» Supplied data:
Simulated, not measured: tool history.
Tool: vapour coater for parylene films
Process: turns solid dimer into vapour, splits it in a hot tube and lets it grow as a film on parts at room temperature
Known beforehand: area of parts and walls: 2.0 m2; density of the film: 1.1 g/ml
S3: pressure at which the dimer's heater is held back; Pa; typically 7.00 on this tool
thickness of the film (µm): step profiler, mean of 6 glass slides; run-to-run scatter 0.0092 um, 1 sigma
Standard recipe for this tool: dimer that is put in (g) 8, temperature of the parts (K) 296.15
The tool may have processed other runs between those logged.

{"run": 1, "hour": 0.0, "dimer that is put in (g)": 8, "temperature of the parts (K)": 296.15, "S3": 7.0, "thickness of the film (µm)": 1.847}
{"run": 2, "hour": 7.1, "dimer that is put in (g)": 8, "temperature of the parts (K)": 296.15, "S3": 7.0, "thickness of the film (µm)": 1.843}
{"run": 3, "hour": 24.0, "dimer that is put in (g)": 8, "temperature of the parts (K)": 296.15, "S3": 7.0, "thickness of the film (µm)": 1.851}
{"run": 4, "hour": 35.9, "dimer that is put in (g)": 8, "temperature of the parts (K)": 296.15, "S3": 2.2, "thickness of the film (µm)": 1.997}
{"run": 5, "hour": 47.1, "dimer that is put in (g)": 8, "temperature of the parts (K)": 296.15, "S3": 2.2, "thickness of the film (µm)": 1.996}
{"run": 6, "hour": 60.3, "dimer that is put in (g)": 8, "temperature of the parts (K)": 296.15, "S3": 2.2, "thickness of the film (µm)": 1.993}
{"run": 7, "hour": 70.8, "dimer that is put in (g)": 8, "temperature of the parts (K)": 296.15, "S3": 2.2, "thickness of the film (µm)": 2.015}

» Work task: Only the lines from the top of the data through the line that contains "thickness of the film (µm): step" should be quoted, exactly as they stand.

» Answer section:
Simulated, not measured: tool history.
Tool: vapour coater for parylene films
Process: turns solid dimer into vapour, splits it in a hot tube and lets it grow as a film on parts at room temperature
Known beforehand: area of parts and walls: 2.0 m2; density of the film: 1.1 g/ml
S3: pressure at which the dimer's heater is held back; Pa; typically 7.00 on this tool
thickness of the film (µm): step profiler, mean of 6 glass slides; run-to-run scatter 0.0092 um, 1 sigma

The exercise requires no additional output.